** Opening DATA block **

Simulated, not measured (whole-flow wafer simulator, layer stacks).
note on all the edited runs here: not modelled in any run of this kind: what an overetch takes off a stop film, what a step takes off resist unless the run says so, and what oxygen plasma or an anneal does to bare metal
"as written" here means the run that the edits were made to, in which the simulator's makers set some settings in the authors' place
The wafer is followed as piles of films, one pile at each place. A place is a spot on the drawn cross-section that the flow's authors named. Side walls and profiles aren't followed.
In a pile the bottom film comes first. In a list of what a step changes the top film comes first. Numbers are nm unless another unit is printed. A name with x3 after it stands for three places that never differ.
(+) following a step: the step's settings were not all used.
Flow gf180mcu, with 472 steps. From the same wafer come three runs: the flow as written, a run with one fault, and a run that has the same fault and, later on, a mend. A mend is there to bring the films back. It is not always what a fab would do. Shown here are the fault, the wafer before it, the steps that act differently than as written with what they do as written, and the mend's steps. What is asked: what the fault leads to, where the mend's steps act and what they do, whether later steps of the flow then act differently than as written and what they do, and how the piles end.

** Closing DATA block **

# [WORK TASK]
Write the data from above out again, exactly.

# [TASK OUTPUT]
Simulated, not measured (whole-flow wafer simulator, layer stacks).
note on all the edited runs here: not modelled in any run of this kind: what an overetch takes off a stop film, what a step takes off resist unless the run says so, and what oxygen plasma or an anneal does to bare metal
"as written" here means the run that the edits were made to, in which the simulator's makers set some settings in the authors' place
The wafer is followed as piles of films, one pile at each place. A place is a spot on the drawn cross-section that the flow's authors named. Side walls and profiles aren't followed.
In a pile the bottom film comes first. In a list of what a step changes the top film comes first. Numbers are nm unless another unit is printed. A name with x3 after it stands for three places that never differ.
(+) following a step: the step's settings were not all used.
Flow gf180mcu, with 472 steps. From the same wafer come three runs: the flow as written, a run with one fault, and a run that has the same fault and, later on, a mend. A mend is there to bring the films back. It is not always what a fab would do. Shown here are the fault, the wafer before it, the steps that act differently than as written with what they do as written, and the mend's steps. What is asked: what the fault leads to, where the mend's steps act and what they do, whether later steps of the flow then act differently than as written and what they do, and how the piles end.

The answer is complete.